Work instruction —
Word for word, restate each entry in the listing below.

★ ★ ★ ★
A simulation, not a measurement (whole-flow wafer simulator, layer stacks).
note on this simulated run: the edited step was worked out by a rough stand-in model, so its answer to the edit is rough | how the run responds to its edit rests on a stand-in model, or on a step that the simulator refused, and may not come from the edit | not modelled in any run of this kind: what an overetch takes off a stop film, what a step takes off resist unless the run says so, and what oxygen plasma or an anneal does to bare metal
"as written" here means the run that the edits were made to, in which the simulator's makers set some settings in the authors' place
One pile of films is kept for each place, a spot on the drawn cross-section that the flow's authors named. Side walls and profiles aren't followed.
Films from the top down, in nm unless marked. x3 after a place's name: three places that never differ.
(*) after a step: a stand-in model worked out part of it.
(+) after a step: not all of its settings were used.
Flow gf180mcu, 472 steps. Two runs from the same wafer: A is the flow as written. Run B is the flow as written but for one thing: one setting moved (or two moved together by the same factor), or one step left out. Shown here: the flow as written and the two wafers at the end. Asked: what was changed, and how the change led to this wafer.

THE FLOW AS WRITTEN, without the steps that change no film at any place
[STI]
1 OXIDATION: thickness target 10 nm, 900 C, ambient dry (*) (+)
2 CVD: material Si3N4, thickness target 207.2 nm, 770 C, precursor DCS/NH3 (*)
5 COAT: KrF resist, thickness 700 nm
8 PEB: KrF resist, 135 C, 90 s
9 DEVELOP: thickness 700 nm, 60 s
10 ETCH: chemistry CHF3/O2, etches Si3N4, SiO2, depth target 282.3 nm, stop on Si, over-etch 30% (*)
★ ★ ★ ★

Task answer —
A simulation, not a measurement (whole-flow wafer simulator, layer stacks).
note on this simulated run: the edited step was worked out by a rough stand-in model, so its answer to the edit is rough | how the run responds to its edit rests on a stand-in model, or on a step that the simulator refused, and may not come from the edit | not modelled in any run of this kind: what an overetch takes off a stop film, what a step takes off resist unless the run says so, and what oxygen plasma or an anneal does to bare metal
"as written" here means the run that the edits were made to, in which the simulator's makers set some settings in the authors' place
One pile of films is kept for each place, a spot on the drawn cross-section that the flow's authors named. Side walls and profiles aren't followed.
Films from the top down, in nm unless marked. x3 after a place's name: three places that never differ.
(*) after a step: a stand-in model worked out part of it.
(+) after a step: not all of its settings were used.
Flow gf180mcu, 472 steps. Two runs from the same wafer: A is the flow as written. Run B is the flow as written but for one thing: one setting moved (or two moved together by the same factor), or one step left out. Shown here: the flow as written and the two wafers at the end. Asked: what was changed, and how the change led to this wafer.

THE FLOW AS WRITTEN, without the steps that change no film at any place
[STI]
1 OXIDATION: thickness target 10 nm, 900 C, ambient dry (*) (+)
2 CVD: material Si3N4, thickness target 207.2 nm, 770 C, precursor DCS/NH3 (*)
5 COAT: KrF resist, thickness 700 nm
8 PEB: KrF resist, 135 C, 90 s
9 DEVELOP: thickness 700 nm, 60 s
10 ETCH: chemistry CHF3/O2, etches Si3N4, SiO2, depth target 282.3 nm, stop on Si, over-etch 30% (*)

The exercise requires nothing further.